→ **Required action**
Beginning with the very first line, please reproduce the entries exactly through the line containing "[record] lots = 10;".

##########

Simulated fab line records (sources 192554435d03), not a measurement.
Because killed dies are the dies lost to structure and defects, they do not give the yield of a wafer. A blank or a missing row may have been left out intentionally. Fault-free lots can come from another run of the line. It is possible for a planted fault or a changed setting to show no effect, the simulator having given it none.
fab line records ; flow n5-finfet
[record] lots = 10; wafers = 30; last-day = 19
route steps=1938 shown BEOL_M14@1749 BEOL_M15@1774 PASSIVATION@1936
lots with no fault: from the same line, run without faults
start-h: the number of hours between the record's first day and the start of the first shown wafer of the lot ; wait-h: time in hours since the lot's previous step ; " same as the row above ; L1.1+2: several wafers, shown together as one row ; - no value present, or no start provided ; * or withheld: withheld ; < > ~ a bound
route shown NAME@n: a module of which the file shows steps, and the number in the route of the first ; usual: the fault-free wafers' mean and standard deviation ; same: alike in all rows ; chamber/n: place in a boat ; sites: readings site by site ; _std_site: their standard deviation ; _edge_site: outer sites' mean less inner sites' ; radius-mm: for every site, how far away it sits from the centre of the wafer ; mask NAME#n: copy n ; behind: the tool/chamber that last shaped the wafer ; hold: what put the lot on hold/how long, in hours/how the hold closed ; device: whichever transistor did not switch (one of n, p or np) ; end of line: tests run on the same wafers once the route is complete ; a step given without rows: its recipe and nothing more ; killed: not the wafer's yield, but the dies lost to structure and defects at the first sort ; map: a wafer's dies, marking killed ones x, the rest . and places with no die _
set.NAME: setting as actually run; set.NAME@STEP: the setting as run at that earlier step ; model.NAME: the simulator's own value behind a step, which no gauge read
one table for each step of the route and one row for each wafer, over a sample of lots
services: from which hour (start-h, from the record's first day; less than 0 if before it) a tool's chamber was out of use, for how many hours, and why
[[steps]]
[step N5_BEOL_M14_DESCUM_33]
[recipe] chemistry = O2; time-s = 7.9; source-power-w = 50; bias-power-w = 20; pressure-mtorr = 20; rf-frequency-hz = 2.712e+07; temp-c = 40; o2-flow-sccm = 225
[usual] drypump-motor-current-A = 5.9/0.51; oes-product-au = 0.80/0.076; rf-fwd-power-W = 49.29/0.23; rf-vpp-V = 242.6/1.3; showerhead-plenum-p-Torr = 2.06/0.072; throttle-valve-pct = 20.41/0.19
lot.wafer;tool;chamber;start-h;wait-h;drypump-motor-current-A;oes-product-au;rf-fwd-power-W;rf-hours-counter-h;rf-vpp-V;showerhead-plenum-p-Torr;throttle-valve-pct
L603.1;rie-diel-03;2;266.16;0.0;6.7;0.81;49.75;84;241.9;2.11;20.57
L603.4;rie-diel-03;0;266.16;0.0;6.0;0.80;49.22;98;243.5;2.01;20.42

##########

→ **Written reply**
Simulated fab line records (sources 192554435d03), not a measurement.
Because killed dies are the dies lost to structure and defects, they do not give the yield of a wafer. A blank or a missing row may have been left out intentionally. Fault-free lots can come from another run of the line. It is possible for a planted fault or a changed setting to show no effect, the simulator having given it none.
fab line records ; flow n5-finfet
[record] lots = 10; wafers = 30; last-day = 19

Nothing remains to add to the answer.